*Assignment*. Would you repeat each of the lines below exactly?

*Data provided*.
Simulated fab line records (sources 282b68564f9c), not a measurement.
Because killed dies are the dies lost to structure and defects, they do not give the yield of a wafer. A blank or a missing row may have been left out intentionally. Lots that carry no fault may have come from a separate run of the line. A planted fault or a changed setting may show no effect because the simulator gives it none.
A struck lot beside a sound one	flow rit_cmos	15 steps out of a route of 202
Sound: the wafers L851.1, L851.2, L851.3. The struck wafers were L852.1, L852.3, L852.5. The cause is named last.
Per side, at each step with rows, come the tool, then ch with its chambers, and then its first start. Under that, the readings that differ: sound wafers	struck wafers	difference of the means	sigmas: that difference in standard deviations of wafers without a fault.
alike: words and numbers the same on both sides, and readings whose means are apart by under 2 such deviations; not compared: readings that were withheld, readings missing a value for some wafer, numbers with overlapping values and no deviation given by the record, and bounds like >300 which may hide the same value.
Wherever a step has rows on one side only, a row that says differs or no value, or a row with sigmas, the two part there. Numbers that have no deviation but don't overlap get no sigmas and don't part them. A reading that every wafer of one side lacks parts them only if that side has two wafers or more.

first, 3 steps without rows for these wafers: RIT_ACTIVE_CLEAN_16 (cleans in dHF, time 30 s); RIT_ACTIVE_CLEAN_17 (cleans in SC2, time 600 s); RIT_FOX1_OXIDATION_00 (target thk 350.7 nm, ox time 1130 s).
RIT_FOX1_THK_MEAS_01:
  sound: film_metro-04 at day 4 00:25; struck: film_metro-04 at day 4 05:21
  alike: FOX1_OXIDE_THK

*Answer section*.
Simulated fab line records (sources 282b68564f9c), not a measurement.
Because killed dies are the dies lost to structure and defects, they do not give the yield of a wafer. A blank or a missing row may have been left out intentionally. Lots that carry no fault may have come from a separate run of the line. A planted fault or a changed setting may show no effect because the simulator gives it none.
A struck lot beside a sound one	flow rit_cmos	15 steps out of a route of 202
Sound: the wafers L851.1, L851.2, L851.3. The struck wafers were L852.1, L852.3, L852.5. The cause is named last.
Per side, at each step with rows, come the tool, then ch with its chambers, and then its first start. Under that, the readings that differ: sound wafers	struck wafers	difference of the means	sigmas: that difference in standard deviations of wafers without a fault.
alike: words and numbers the same on both sides, and readings whose means are apart by under 2 such deviations; not compared: readings that were withheld, readings missing a value for some wafer, numbers with overlapping values and no deviation given by the record, and bounds like >300 which may hide the same value.
Wherever a step has rows on one side only, a row that says differs or no value, or a row with sigmas, the two part there. Numbers that have no deviation but don't overlap get no sigmas and don't part them. A reading that every wafer of one side lacks parts them only if that side has two wafers or more.

first, 3 steps without rows for these wafers: RIT_ACTIVE_CLEAN_16 (cleans in dHF, time 30 s); RIT_ACTIVE_CLEAN_17 (cleans in SC2, time 600 s); RIT_FOX1_OXIDATION_00 (target thk 350.7 nm, ox time 1130 s).
RIT_FOX1_THK_MEAS_01:
  sound: film_metro-04 at day 4 00:25; struck: film_metro-04 at day 4 05:21
  alike: FOX1_OXIDE_THK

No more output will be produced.